DATA SECTION>
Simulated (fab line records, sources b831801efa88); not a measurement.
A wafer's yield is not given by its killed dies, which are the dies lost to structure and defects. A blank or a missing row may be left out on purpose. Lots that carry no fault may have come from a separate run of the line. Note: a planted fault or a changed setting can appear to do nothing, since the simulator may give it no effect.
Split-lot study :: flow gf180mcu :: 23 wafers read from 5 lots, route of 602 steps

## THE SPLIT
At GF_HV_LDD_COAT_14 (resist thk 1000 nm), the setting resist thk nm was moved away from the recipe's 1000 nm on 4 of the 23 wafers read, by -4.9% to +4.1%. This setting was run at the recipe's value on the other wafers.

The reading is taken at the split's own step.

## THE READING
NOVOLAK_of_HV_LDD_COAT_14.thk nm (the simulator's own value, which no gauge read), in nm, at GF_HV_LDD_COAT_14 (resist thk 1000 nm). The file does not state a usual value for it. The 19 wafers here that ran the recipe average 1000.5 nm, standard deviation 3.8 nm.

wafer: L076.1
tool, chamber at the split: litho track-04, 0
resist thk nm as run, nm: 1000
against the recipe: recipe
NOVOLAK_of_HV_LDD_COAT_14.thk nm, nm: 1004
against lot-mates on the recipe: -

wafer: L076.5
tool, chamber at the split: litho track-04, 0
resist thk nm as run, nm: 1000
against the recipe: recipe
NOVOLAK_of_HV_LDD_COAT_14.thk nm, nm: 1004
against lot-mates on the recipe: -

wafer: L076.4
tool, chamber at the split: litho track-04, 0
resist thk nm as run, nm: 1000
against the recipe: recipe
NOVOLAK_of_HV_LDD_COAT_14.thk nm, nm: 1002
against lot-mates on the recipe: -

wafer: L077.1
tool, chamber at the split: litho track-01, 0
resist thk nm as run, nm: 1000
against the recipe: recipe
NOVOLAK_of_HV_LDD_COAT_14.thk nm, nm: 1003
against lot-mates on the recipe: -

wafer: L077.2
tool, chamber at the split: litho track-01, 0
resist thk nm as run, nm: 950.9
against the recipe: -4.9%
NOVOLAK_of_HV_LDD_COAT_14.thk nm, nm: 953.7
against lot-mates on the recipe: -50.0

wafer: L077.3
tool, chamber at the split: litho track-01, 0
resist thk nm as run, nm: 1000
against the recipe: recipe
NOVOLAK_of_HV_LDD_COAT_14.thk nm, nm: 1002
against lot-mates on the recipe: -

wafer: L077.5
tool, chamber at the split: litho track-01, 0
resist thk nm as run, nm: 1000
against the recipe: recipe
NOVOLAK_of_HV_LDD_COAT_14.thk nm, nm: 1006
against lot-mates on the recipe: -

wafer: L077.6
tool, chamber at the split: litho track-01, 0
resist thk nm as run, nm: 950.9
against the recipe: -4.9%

TASK ITEM> The lines from the top of the data above down to the line containing "## THE READING" are to be copied exactly; no other line should appear.

TASK SOLUTION>
Simulated (fab line records, sources b831801efa88); not a measurement.
A wafer's yield is not given by its killed dies, which are the dies lost to structure and defects. A blank or a missing row may be left out on purpose. Lots that carry no fault may have come from a separate run of the line. Note: a planted fault or a changed setting can appear to do nothing, since the simulator may give it no effect.
Split-lot study :: flow gf180mcu :: 23 wafers read from 5 lots, route of 602 steps

## THE SPLIT
At GF_HV_LDD_COAT_14 (resist thk 1000 nm), the setting resist thk nm was moved away from the recipe's 1000 nm on 4 of the 23 wafers read, by -4.9% to +4.1%. This setting was run at the recipe's value on the other wafers.

The reading is taken at the split's own step.

## THE READING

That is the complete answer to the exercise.